▶ _Provided data_
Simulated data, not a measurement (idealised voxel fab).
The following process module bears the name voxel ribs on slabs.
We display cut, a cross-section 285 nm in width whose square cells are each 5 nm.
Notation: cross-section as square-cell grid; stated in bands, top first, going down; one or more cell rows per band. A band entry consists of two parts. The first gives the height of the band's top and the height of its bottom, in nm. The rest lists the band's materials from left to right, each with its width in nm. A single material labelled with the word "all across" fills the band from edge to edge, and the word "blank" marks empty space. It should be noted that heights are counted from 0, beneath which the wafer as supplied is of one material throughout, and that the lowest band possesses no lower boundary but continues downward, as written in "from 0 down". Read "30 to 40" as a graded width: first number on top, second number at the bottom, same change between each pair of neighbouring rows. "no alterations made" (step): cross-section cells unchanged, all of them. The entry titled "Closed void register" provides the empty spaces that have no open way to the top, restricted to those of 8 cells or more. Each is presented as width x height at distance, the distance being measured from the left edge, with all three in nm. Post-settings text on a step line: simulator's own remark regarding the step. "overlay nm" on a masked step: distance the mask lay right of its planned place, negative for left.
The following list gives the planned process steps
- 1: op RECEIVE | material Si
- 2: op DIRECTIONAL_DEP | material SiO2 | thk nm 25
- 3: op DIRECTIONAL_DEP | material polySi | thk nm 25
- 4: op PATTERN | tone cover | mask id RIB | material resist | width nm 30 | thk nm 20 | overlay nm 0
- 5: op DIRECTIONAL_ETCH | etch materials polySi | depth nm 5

▶ _Assigned task_
Restate the entries above word for word, beginning with their first line and ending with the line holding "We display cut, a"; omit everything else.

▶ _Your response_
Simulated data, not a measurement (idealised voxel fab).
The following process module bears the name voxel ribs on slabs.
We display cut, a cross-section 285 nm in width whose square cells are each 5 nm.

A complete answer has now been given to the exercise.